• Action item: Each line of the listing below must be set down exactly.

• Data records:
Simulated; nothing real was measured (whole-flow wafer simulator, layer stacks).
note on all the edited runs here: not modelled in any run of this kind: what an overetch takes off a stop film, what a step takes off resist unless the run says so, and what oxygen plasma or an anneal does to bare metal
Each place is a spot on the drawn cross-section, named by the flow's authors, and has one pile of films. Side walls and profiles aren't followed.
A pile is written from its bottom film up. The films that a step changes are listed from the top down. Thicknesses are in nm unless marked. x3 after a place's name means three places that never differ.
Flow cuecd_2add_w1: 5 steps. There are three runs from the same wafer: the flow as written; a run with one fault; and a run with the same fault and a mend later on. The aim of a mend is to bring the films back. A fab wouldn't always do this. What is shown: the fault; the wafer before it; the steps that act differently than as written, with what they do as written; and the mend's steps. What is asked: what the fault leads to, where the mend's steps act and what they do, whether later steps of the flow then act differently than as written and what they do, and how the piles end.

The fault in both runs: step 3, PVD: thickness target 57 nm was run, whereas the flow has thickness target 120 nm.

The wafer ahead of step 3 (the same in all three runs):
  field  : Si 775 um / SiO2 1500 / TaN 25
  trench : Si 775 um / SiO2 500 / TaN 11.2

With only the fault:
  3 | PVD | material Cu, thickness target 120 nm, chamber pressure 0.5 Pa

• Your solution:
Simulated; nothing real was measured (whole-flow wafer simulator, layer stacks).
note on all the edited runs here: not modelled in any run of this kind: what an overetch takes off a stop film, what a step takes off resist unless the run says so, and what oxygen plasma or an anneal does to bare metal
Each place is a spot on the drawn cross-section, named by the flow's authors, and has one pile of films. Side walls and profiles aren't followed.
A pile is written from its bottom film up. The films that a step changes are listed from the top down. Thicknesses are in nm unless marked. x3 after a place's name means three places that never differ.
Flow cuecd_2add_w1: 5 steps. There are three runs from the same wafer: the flow as written; a run with one fault; and a run with the same fault and a mend later on. The aim of a mend is to bring the films back. A fab wouldn't always do this. What is shown: the fault; the wafer before it; the steps that act differently than as written, with what they do as written; and the mend's steps. What is asked: what the fault leads to, where the mend's steps act and what they do, whether later steps of the flow then act differently than as written and what they do, and how the piles end.

The fault in both runs: step 3, PVD: thickness target 57 nm was run, whereas the flow has thickness target 120 nm.

The wafer ahead of step 3 (the same in all three runs):
  field  : Si 775 um / SiO2 1500 / TaN 25
  trench : Si 775 um / SiO2 500 / TaN 11.2

With only the fault:
  3 | PVD | material Cu, thickness target 120 nm, chamber pressure 0.5 Pa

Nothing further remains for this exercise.